-------- INFORMATION --------

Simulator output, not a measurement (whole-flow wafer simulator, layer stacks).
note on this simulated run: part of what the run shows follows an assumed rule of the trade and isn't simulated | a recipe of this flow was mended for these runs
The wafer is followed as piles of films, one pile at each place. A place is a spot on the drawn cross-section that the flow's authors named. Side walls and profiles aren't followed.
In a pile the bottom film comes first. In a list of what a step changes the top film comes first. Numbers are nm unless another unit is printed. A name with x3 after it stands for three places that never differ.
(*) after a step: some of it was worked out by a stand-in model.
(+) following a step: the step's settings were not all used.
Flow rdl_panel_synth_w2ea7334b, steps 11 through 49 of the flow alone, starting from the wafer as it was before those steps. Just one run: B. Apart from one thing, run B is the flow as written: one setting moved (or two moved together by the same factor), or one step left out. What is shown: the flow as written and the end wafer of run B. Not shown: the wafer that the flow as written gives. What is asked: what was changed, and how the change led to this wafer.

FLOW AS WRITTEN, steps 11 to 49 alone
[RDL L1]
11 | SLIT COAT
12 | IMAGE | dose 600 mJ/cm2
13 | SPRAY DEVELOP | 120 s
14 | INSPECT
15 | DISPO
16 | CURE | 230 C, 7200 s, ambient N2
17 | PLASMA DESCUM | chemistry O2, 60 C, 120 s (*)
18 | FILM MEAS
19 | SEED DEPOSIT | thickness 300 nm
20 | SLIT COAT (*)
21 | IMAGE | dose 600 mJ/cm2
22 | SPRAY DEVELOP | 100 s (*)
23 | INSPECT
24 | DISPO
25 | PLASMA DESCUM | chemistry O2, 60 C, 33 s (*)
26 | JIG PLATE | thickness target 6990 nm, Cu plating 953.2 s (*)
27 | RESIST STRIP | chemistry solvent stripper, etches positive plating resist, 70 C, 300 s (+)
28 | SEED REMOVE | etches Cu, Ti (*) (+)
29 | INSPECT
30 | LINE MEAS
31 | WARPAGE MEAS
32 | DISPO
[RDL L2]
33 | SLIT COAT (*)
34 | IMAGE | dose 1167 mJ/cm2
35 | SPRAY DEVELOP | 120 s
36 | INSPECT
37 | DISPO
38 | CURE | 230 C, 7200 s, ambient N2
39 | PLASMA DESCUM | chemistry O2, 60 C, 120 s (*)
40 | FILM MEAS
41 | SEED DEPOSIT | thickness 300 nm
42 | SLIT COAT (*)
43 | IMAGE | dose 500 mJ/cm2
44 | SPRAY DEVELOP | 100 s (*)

--------

Using the data above, extract exactly the lines from the one that holds "18 | FILM MEAS" to the one that holds "43 | IMAGE | dose 500 mJ/cm2", both ends included, and no others.

18 | FILM MEAS
19 | SEED DEPOSIT | thickness 300 nm
20 | SLIT COAT (*)
21 | IMAGE | dose 600 mJ/cm2
22 | SPRAY DEVELOP | 100 s (*)
23 | INSPECT
24 | DISPO
25 | PLASMA DESCUM | chemistry O2, 60 C, 33 s (*)
26 | JIG PLATE | thickness target 6990 nm, Cu plating 953.2 s (*)
27 | RESIST STRIP | chemistry solvent stripper, etches positive plating resist, 70 C, 300 s (+)
28 | SEED REMOVE | etches Cu, Ti (*) (+)
29 | INSPECT
30 | LINE MEAS
31 | WARPAGE MEAS
32 | DISPO
[RDL L2]
33 | SLIT COAT (*)
34 | IMAGE | dose 1167 mJ/cm2
35 | SPRAY DEVELOP | 120 s
36 | INSPECT
37 | DISPO
38 | CURE | 230 C, 7200 s, ambient N2
39 | PLASMA DESCUM | chemistry O2, 60 C, 120 s (*)
40 | FILM MEAS
41 | SEED DEPOSIT | thickness 300 nm
42 | SLIT COAT (*)
43 | IMAGE | dose 500 mJ/cm2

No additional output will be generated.